────────────────────────────────────────

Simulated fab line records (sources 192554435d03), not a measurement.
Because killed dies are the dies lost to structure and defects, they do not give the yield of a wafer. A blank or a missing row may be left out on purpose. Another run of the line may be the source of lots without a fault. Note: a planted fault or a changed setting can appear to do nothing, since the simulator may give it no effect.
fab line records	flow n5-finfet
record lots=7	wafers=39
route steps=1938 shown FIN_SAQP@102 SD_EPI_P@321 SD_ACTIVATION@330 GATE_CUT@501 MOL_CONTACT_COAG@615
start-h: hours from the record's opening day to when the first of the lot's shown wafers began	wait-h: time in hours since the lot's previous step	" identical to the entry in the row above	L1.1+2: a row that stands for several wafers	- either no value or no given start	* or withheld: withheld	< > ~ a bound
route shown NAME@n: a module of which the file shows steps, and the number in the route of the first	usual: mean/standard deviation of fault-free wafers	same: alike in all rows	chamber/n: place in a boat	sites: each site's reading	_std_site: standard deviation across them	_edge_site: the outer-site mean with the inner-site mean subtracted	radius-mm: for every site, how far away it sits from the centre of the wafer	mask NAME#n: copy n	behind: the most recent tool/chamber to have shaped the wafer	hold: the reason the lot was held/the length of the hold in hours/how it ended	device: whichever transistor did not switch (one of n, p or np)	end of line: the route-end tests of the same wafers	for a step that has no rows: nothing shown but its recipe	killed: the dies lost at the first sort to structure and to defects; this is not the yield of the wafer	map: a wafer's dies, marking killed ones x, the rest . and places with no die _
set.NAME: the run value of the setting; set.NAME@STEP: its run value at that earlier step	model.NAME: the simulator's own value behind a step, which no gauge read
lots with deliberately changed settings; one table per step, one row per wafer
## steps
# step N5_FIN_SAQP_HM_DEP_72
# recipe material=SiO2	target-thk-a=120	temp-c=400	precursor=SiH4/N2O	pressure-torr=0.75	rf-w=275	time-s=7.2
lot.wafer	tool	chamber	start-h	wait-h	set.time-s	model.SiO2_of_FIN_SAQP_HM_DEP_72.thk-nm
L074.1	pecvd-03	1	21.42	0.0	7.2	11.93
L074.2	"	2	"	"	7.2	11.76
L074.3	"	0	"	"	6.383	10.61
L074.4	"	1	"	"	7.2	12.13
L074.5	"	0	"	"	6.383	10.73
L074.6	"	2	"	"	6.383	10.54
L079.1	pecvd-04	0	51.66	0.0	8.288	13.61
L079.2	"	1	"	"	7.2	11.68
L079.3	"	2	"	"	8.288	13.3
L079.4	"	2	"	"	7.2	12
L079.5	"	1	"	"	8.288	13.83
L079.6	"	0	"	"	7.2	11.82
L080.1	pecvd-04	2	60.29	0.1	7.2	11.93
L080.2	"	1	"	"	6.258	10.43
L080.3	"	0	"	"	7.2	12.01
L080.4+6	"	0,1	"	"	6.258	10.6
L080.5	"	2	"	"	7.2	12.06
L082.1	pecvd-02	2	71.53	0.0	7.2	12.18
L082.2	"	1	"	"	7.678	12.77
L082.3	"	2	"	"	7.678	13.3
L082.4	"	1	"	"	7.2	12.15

────────────────────────────────────────

Repeat, exactly as they stand above, the lines from the line with "route steps=1938 shown" to the line with "route shown NAME@n: a", both lines included.

route steps=1938 shown FIN_SAQP@102 SD_EPI_P@321 SD_ACTIVATION@330 GATE_CUT@501 MOL_CONTACT_COAG@615
start-h: hours from the record's opening day to when the first of the lot's shown wafers began	wait-h: time in hours since the lot's previous step	" identical to the entry in the row above	L1.1+2: a row that stands for several wafers	- either no value or no given start	* or withheld: withheld	< > ~ a bound
route shown NAME@n: a module of which the file shows steps, and the number in the route of the first	usual: mean/standard deviation of fault-free wafers	same: alike in all rows	chamber/n: place in a boat	sites: each site's reading	_std_site: standard deviation across them	_edge_site: the outer-site mean with the inner-site mean subtracted	radius-mm: for every site, how far away it sits from the centre of the wafer	mask NAME#n: copy n	behind: the most recent tool/chamber to have shaped the wafer	hold: the reason the lot was held/the length of the hold in hours/how it ended	device: whichever transistor did not switch (one of n, p or np)	end of line: the route-end tests of the same wafers	for a step that has no rows: nothing shown but its recipe	killed: the dies lost at the first sort to structure and to defects; this is not the yield of the wafer	map: a wafer's dies, marking killed ones x, the rest . and places with no die _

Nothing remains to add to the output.